### Exercise
Only the lines below from the one containing "## First out of two wafers; run went to plan" to the one containing "5, the structure has not been altered." should be repeated, both included and unchanged.

### Data listing
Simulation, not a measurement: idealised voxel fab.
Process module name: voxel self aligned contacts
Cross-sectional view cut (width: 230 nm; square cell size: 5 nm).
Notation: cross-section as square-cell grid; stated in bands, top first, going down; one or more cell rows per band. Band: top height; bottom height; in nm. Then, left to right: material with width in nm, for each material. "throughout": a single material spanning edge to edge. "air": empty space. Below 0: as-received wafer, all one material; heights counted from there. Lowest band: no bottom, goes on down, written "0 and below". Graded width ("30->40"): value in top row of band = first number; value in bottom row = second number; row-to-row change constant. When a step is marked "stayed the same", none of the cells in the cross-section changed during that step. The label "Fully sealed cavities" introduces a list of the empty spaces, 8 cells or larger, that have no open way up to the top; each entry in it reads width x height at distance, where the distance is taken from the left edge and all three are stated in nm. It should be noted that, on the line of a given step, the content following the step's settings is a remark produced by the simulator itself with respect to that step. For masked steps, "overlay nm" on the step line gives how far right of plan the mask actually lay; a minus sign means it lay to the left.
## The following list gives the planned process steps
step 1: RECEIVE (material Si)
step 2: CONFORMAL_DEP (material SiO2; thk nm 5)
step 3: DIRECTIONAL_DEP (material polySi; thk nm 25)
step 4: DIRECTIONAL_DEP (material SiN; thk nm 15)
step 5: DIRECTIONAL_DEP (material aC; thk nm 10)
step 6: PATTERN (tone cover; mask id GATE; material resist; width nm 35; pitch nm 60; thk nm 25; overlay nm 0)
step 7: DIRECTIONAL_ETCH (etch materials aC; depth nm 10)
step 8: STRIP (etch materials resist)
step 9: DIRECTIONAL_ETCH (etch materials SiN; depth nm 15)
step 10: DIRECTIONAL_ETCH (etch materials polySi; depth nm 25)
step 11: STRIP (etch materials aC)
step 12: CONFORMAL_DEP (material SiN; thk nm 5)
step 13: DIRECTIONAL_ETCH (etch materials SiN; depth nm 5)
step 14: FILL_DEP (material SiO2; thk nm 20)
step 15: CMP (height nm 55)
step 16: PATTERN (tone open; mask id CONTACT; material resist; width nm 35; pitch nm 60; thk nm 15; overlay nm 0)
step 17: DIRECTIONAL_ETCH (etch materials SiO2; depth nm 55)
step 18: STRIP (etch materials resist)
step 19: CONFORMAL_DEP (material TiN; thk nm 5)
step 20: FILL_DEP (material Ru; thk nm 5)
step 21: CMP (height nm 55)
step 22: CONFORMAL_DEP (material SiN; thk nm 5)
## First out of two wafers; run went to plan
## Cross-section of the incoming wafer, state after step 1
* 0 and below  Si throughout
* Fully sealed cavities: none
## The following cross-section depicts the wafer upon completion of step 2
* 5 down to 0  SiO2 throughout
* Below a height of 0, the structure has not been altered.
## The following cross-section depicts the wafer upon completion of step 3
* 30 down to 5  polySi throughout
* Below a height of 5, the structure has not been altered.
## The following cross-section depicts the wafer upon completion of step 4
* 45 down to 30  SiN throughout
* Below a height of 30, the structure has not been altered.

### Result
## First out of two wafers; run went to plan
## Cross-section of the incoming wafer, state after step 1
* 0 and below  Si throughout
* Fully sealed cavities: none
## The following cross-section depicts the wafer upon completion of step 2
* 5 down to 0  SiO2 throughout
* Below a height of 0, the structure has not been altered.
## The following cross-section depicts the wafer upon completion of step 3
* 30 down to 5  polySi throughout
* Below a height of 5, the structure has not been altered.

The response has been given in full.